= Beginning of Section =

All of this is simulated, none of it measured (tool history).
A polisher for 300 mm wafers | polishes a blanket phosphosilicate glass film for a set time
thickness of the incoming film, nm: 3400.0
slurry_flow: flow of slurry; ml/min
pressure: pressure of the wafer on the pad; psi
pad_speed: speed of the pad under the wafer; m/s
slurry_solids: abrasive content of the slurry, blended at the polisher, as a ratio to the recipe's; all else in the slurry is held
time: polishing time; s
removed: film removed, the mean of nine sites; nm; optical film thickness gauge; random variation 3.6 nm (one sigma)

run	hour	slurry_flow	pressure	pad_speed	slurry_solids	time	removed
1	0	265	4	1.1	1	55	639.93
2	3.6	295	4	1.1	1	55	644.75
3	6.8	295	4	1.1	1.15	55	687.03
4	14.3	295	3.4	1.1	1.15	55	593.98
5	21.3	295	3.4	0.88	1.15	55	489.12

= End of Section =

Using the listing above, return word for word each line from the one that has "pad_speed: speed of" through the one that has "time: polishing time; s", and no line outside that range.

Response
pad_speed: speed of the pad under the wafer; m/s
slurry_solids: abrasive content of the slurry, blended at the polisher, as a ratio to the recipe's; all else in the slurry is held
time: polishing time; s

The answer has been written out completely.